### Records shown

Content starts

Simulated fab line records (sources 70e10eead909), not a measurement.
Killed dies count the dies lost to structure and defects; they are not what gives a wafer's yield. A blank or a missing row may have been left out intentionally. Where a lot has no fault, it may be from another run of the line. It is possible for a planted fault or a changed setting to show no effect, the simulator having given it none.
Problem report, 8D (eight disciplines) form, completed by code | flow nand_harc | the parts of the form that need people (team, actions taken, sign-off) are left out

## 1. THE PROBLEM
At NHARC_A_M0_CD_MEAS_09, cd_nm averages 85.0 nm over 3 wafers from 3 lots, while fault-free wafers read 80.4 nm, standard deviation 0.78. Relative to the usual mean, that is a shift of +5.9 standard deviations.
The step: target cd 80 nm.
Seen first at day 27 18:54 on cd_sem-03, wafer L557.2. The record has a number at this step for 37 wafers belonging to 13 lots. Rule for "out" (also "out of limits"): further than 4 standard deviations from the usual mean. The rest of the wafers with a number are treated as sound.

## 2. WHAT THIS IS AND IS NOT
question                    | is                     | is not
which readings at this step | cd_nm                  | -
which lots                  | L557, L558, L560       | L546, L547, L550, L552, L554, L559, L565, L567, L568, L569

Content ends

Above are the records. Copy the lines beginning at the one that has "Killed dies count" and ending with the one that has "which readings at", unchanged.

### Task solution
Killed dies count the dies lost to structure and defects; they are not what gives a wafer's yield. A blank or a missing row may have been left out intentionally. Where a lot has no fault, it may be from another run of the line. It is possible for a planted fault or a changed setting to show no effect, the simulator having given it none.
Problem report, 8D (eight disciplines) form, completed by code | flow nand_harc | the parts of the form that need people (team, actions taken, sign-off) are left out

## 1. THE PROBLEM
At NHARC_A_M0_CD_MEAS_09, cd_nm averages 85.0 nm over 3 wafers from 3 lots, while fault-free wafers read 80.4 nm, standard deviation 0.78. Relative to the usual mean, that is a shift of +5.9 standard deviations.
The step: target cd 80 nm.
Seen first at day 27 18:54 on cd_sem-03, wafer L557.2. The record has a number at this step for 37 wafers belonging to 13 lots. Rule for "out" (also "out of limits"): further than 4 standard deviations from the usual mean. The rest of the wafers with a number are treated as sound.

## 2. WHAT THIS IS AND IS NOT
question                    | is                     | is not
which readings at this step | cd_nm                  | -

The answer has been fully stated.